Source information -
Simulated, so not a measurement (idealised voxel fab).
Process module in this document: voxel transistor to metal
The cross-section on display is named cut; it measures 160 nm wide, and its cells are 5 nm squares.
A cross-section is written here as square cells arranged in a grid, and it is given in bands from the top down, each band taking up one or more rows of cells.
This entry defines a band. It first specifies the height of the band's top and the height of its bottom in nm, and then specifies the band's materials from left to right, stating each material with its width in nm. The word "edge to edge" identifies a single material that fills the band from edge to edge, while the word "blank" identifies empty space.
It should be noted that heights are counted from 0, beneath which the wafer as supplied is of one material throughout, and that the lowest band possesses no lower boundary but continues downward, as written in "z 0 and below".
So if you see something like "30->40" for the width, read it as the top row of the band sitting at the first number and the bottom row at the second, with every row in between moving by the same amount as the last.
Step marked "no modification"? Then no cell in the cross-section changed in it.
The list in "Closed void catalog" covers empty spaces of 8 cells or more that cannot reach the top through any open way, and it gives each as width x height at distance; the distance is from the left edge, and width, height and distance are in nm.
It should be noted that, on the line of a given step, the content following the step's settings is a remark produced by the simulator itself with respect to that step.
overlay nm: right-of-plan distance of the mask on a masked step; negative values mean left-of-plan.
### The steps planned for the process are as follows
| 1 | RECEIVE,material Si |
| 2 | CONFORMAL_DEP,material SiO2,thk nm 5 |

Task item - Could you repeat exactly the lines in the listing above from the one with "A cross-section is" down to the one with "This entry defines"? Include both of those lines.

Task output -
A cross-section is written here as square cells arranged in a grid, and it is given in bands from the top down, each band taking up one or more rows of cells.
This entry defines a band. It first specifies the height of the band's top and the height of its bottom in nm, and then specifies the band's materials from left to right, stating each material with its width in nm. The word "edge to edge" identifies a single material that fills the band from edge to edge, while the word "blank" identifies empty space.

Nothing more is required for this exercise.